**Extracted entries:**
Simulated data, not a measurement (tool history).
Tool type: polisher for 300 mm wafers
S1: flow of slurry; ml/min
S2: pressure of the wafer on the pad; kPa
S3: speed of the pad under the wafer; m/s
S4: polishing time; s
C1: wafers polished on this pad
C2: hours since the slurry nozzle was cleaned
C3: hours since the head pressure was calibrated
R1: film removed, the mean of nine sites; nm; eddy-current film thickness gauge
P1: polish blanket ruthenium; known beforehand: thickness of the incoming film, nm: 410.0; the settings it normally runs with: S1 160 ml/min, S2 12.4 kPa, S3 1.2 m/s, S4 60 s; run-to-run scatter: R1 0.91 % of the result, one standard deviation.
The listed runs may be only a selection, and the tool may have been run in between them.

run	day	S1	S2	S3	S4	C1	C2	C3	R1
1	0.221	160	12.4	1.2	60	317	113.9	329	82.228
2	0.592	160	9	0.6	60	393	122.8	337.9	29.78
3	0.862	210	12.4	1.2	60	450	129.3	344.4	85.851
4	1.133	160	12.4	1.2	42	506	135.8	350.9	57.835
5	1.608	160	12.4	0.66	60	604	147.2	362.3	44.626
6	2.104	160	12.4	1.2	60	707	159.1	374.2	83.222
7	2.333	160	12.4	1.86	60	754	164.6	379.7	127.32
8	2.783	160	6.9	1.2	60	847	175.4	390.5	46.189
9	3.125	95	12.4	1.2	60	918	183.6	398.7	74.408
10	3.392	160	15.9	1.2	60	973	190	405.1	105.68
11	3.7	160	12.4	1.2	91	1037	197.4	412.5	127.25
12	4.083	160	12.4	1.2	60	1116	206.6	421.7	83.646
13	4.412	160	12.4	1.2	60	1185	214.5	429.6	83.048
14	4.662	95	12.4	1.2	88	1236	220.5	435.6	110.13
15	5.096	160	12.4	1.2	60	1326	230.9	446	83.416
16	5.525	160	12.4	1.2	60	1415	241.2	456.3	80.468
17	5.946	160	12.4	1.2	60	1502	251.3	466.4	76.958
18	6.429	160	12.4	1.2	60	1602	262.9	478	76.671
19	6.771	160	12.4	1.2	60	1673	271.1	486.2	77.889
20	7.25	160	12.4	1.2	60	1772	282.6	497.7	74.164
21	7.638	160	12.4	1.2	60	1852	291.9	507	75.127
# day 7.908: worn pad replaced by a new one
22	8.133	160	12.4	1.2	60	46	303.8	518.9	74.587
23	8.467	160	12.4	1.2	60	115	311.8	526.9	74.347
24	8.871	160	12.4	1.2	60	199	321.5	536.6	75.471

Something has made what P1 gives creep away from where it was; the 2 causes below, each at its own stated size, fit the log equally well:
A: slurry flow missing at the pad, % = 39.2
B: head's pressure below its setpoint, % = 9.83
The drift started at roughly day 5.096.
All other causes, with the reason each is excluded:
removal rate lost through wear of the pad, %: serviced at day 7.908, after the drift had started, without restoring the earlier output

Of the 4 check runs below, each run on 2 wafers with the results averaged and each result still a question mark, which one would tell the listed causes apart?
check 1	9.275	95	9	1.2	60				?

**Work instruction:** Copy the lines above exactly. Start with the line containing "C2: hours since the slurry nozzle was cleaned", end with the line containing "R1: film removed, the", and include both.

**Expected answer:**
C2: hours since the slurry nozzle was cleaned
C3: hours since the head pressure was calibrated
R1: film removed, the mean of nine sites; nm; eddy-current film thickness gauge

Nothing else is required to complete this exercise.